MATERIAL PROVIDED:
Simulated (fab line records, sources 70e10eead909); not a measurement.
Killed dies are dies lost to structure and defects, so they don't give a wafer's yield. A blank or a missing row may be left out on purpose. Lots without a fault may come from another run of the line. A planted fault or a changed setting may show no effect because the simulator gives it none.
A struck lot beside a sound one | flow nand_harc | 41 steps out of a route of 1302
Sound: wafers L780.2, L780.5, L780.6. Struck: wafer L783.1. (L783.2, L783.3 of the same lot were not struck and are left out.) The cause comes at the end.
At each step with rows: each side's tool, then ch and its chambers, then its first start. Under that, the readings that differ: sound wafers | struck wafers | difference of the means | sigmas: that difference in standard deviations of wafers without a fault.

ACTIVITY:
Please write out every record shown above exactly as it reads.

TASK RESPONSE:
Simulated (fab line records, sources 70e10eead909); not a measurement.
Killed dies are dies lost to structure and defects, so they don't give a wafer's yield. A blank or a missing row may be left out on purpose. Lots without a fault may come from another run of the line. A planted fault or a changed setting may show no effect because the simulator gives it none.
A struck lot beside a sound one | flow nand_harc | 41 steps out of a route of 1302
Sound: wafers L780.2, L780.5, L780.6. Struck: wafer L783.1. (L783.2, L783.3 of the same lot were not struck and are left out.) The cause comes at the end.
At each step with rows: each side's tool, then ch and its chambers, then its first start. Under that, the readings that differ: sound wafers | struck wafers | difference of the means | sigmas: that difference in standard deviations of wafers without a fault.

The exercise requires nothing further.